MATERIAL SUPPLIED
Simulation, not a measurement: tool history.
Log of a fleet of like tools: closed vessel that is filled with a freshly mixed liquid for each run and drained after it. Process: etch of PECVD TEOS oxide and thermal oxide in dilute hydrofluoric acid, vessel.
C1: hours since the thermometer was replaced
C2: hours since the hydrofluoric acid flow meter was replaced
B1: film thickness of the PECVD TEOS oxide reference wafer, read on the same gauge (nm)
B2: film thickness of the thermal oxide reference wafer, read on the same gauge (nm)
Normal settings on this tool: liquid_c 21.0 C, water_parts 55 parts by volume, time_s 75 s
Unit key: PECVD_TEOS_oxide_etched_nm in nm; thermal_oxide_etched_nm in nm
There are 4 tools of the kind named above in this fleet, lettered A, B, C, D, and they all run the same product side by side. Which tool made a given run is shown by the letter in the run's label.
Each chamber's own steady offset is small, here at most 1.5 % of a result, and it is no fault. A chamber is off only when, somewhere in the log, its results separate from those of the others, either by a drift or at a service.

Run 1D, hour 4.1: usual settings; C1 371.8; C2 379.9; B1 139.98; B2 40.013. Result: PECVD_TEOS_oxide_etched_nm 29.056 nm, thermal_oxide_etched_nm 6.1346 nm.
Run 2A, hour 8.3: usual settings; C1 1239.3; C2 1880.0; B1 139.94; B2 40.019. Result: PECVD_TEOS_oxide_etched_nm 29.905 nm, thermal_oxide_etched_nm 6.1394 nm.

REQUIRED ACTION
Each record above should be returned exactly as it appears.

EXERCISE RESULT
Simulation, not a measurement: tool history.
Log of a fleet of like tools: closed vessel that is filled with a freshly mixed liquid for each run and drained after it. Process: etch of PECVD TEOS oxide and thermal oxide in dilute hydrofluoric acid, vessel.
C1: hours since the thermometer was replaced
C2: hours since the hydrofluoric acid flow meter was replaced
B1: film thickness of the PECVD TEOS oxide reference wafer, read on the same gauge (nm)
B2: film thickness of the thermal oxide reference wafer, read on the same gauge (nm)
Normal settings on this tool: liquid_c 21.0 C, water_parts 55 parts by volume, time_s 75 s
Unit key: PECVD_TEOS_oxide_etched_nm in nm; thermal_oxide_etched_nm in nm
There are 4 tools of the kind named above in this fleet, lettered A, B, C, D, and they all run the same product side by side. Which tool made a given run is shown by the letter in the run's label.
Each chamber's own steady offset is small, here at most 1.5 % of a result, and it is no fault. A chamber is off only when, somewhere in the log, its results separate from those of the others, either by a drift or at a service.

Run 1D, hour 4.1: usual settings; C1 371.8; C2 379.9; B1 139.98; B2 40.013. Result: PECVD_TEOS_oxide_etched_nm 29.056 nm, thermal_oxide_etched_nm 6.1346 nm.
Run 2A, hour 8.3: usual settings; C1 1239.3; C2 1880.0; B1 139.94; B2 40.019. Result: PECVD_TEOS_oxide_etched_nm 29.905 nm, thermal_oxide_etched_nm 6.1394 nm.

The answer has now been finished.